WORK ORDER
For this exercise, repeat every line of the material exactly.

━━ RECORDS PROVIDED ━━

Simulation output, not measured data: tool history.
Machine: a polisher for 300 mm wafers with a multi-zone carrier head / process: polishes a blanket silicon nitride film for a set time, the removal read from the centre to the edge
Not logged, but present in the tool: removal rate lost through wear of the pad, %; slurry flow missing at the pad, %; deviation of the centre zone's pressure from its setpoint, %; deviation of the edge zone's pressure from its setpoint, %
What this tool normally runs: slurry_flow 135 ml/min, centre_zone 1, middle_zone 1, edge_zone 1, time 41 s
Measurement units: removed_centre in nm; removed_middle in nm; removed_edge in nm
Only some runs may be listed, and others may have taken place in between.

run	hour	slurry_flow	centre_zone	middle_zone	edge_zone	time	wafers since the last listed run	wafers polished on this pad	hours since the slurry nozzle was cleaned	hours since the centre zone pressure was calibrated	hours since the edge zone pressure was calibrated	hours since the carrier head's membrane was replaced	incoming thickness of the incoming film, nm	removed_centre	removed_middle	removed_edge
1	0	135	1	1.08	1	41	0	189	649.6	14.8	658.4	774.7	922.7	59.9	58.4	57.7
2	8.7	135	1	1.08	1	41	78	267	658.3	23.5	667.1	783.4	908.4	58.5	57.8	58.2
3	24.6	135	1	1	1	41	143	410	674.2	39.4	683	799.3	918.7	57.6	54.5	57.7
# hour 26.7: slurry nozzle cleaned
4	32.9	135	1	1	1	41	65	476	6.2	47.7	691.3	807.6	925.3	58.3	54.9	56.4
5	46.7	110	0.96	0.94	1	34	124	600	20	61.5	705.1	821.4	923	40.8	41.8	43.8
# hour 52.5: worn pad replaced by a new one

━━━

EXPECTED ANSWER
Simulation output, not measured data: tool history.
Machine: a polisher for 300 mm wafers with a multi-zone carrier head / process: polishes a blanket silicon nitride film for a set time, the removal read from the centre to the edge
Not logged, but present in the tool: removal rate lost through wear of the pad, %; slurry flow missing at the pad, %; deviation of the centre zone's pressure from its setpoint, %; deviation of the edge zone's pressure from its setpoint, %
What this tool normally runs: slurry_flow 135 ml/min, centre_zone 1, middle_zone 1, edge_zone 1, time 41 s
Measurement units: removed_centre in nm; removed_middle in nm; removed_edge in nm
Only some runs may be listed, and others may have taken place in between.

run	hour	slurry_flow	centre_zone	middle_zone	edge_zone	time	wafers since the last listed run	wafers polished on this pad	hours since the slurry nozzle was cleaned	hours since the centre zone pressure was calibrated	hours since the edge zone pressure was calibrated	hours since the carrier head's membrane was replaced	incoming thickness of the incoming film, nm	removed_centre	removed_middle	removed_edge
1	0	135	1	1.08	1	41	0	189	649.6	14.8	658.4	774.7	922.7	59.9	58.4	57.7
2	8.7	135	1	1.08	1	41	78	267	658.3	23.5	667.1	783.4	908.4	58.5	57.8	58.2
3	24.6	135	1	1	1	41	143	410	674.2	39.4	683	799.3	918.7	57.6	54.5	57.7
# hour 26.7: slurry nozzle cleaned
4	32.9	135	1	1	1	41	65	476	6.2	47.7	691.3	807.6	925.3	58.3	54.9	56.4
5	46.7	110	0.96	0.94	1	34	124	600	20	61.5	705.1	821.4	923	40.8	41.8	43.8
# hour 52.5: worn pad replaced by a new one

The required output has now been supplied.